Work task: Starting with the line containing "1. RECEIVE with material Si" and going on through the line containing "5. PATTERN with", return the lines of the data below exactly, and only those.

Input data:
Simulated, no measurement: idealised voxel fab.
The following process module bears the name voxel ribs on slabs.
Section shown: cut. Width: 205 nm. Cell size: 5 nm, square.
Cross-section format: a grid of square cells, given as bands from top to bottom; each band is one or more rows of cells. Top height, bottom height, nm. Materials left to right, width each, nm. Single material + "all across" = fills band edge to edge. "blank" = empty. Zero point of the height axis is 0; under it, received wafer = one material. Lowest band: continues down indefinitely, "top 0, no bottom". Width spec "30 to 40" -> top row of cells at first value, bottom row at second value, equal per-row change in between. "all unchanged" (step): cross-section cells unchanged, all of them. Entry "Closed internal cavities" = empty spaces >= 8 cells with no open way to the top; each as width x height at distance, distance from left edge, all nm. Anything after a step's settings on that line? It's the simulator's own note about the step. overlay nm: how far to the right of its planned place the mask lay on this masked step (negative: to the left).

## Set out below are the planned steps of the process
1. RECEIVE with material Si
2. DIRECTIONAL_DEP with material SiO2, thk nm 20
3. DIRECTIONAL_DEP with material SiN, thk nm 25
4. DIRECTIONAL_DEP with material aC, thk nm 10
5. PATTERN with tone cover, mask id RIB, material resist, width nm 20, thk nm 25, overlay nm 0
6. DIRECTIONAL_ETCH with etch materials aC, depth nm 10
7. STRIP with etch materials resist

Answer space:
1. RECEIVE with material Si
2. DIRECTIONAL_DEP with material SiO2, thk nm 20
3. DIRECTIONAL_DEP with material SiN, thk nm 25
4. DIRECTIONAL_DEP with material aC, thk nm 10
5. PATTERN with tone cover, mask id RIB, material resist, width nm 20, thk nm 25, overlay nm 0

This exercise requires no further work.